REQUIREMENT
Output only the lines below that start at the line containing "step 2: CONFORMAL_DEP" and end at the line containing "step 5: PATTERN", with both ends kept.

PROVIDED DATA
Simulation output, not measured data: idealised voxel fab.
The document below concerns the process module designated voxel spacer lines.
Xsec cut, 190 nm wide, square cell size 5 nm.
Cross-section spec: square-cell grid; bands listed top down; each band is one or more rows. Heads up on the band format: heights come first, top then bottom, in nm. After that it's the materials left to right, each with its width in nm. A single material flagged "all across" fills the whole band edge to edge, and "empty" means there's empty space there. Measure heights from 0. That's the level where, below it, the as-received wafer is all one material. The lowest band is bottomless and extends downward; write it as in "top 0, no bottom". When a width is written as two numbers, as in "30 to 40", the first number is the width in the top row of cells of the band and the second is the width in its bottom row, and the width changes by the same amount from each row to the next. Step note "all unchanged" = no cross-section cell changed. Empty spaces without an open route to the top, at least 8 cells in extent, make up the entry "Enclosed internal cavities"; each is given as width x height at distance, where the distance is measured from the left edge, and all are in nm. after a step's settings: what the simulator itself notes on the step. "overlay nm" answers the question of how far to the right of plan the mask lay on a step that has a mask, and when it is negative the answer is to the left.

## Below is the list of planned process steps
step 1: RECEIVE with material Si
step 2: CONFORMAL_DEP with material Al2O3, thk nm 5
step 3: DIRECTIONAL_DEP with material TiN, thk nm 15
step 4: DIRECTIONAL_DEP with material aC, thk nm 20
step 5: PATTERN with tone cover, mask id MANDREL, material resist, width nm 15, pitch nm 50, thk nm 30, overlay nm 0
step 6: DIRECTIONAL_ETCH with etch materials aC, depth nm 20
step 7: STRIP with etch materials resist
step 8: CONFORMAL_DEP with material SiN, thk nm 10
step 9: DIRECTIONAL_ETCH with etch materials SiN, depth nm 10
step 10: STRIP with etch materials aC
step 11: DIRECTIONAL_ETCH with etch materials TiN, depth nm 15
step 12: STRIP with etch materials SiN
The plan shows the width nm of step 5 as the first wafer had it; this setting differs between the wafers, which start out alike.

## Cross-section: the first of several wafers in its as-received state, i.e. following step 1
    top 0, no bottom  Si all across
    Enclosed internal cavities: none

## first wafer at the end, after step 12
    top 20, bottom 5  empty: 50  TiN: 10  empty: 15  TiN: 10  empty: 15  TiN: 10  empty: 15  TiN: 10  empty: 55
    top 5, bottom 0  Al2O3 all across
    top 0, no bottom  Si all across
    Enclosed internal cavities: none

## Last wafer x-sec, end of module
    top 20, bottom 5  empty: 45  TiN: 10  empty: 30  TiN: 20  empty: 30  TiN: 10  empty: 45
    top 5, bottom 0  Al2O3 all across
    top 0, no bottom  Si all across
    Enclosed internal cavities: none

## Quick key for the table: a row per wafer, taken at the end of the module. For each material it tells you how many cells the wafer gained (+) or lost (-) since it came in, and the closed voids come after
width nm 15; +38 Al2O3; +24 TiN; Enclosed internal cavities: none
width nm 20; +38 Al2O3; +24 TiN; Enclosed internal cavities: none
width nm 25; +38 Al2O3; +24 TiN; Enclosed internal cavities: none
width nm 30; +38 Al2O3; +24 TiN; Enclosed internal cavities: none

TASK RESPONSE
step 2: CONFORMAL_DEP with material Al2O3, thk nm 5
step 3: DIRECTIONAL_DEP with material TiN, thk nm 15
step 4: DIRECTIONAL_DEP with material aC, thk nm 20
step 5: PATTERN with tone cover, mask id MANDREL, material resist, width nm 15, pitch nm 50, thk nm 30, overlay nm 0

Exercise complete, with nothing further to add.